● **ENTRIES SHOWN**:
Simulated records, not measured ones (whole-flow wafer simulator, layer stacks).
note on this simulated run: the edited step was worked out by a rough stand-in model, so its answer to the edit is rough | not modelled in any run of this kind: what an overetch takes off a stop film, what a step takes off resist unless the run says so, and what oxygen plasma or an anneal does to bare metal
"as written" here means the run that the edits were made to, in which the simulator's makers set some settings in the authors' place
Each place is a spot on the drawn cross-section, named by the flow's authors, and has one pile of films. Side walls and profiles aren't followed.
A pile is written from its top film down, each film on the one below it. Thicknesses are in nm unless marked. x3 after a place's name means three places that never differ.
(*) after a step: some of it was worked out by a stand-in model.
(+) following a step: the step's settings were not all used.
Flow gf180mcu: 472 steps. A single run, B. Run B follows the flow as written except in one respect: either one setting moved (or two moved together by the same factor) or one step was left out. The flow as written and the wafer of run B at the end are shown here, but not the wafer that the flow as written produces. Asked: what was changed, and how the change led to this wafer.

● **ASSIGNED TASK**:
This exercise calls for an exact reproduction of the material.

● **PROBLEM SOLUTION**:
Simulated records, not measured ones (whole-flow wafer simulator, layer stacks).
note on this simulated run: the edited step was worked out by a rough stand-in model, so its answer to the edit is rough | not modelled in any run of this kind: what an overetch takes off a stop film, what a step takes off resist unless the run says so, and what oxygen plasma or an anneal does to bare metal
"as written" here means the run that the edits were made to, in which the simulator's makers set some settings in the authors' place
Each place is a spot on the drawn cross-section, named by the flow's authors, and has one pile of films. Side walls and profiles aren't followed.
A pile is written from its top film down, each film on the one below it. Thicknesses are in nm unless marked. x3 after a place's name means three places that never differ.
(*) after a step: some of it was worked out by a stand-in model.
(+) following a step: the step's settings were not all used.
Flow gf180mcu: 472 steps. A single run, B. Run B follows the flow as written except in one respect: either one setting moved (or two moved together by the same factor) or one step was left out. The flow as written and the wafer of run B at the end are shown here, but not the wafer that the flow as written produces. Asked: what was changed, and how the change led to this wafer.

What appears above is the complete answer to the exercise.